=== Begin Enclosure ===

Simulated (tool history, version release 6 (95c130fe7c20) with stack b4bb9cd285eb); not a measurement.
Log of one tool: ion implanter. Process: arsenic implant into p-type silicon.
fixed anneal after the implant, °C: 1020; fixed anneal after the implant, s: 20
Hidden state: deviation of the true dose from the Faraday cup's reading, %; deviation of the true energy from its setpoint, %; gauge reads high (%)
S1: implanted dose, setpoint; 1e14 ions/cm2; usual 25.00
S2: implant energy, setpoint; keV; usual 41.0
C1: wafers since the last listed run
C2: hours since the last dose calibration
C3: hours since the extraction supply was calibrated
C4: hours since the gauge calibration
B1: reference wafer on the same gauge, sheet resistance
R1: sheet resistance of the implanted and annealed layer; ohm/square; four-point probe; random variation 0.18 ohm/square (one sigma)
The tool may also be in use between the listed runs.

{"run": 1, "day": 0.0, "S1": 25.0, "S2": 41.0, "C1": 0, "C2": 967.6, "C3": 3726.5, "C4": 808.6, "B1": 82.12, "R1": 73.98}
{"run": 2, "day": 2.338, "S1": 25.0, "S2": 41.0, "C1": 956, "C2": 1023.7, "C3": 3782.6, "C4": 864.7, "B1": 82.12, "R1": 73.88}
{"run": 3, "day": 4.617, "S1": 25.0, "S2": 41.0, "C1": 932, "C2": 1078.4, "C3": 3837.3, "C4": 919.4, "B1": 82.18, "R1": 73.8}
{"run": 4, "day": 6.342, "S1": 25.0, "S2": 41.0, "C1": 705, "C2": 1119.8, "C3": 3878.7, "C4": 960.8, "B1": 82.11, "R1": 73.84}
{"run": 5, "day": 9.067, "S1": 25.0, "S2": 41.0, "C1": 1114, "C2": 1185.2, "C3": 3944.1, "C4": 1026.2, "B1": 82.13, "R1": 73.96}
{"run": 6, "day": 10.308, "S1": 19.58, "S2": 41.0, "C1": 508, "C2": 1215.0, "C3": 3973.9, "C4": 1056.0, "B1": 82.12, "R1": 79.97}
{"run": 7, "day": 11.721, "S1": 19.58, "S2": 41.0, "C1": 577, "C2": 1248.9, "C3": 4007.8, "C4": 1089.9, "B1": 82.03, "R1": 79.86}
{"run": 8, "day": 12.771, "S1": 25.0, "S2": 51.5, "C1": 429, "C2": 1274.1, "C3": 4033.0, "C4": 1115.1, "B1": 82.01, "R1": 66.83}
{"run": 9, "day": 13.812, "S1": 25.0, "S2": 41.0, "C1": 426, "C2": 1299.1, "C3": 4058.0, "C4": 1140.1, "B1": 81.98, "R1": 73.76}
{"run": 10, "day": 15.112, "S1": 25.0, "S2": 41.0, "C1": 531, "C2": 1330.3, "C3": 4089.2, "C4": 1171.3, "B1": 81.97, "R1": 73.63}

=== End Enclosure ===

Exercise:
Reproduce word for word the material above, beginning with the line that contains "C2: hours since the last dose calibration" and ending with the line that contains "R1: sheet resistance".

Written response:
C2: hours since the last dose calibration
C3: hours since the extraction supply was calibrated
C4: hours since the gauge calibration
B1: reference wafer on the same gauge, sheet resistance
R1: sheet resistance of the implanted and annealed layer; ohm/square; four-point probe; random variation 0.18 ohm/square (one sigma)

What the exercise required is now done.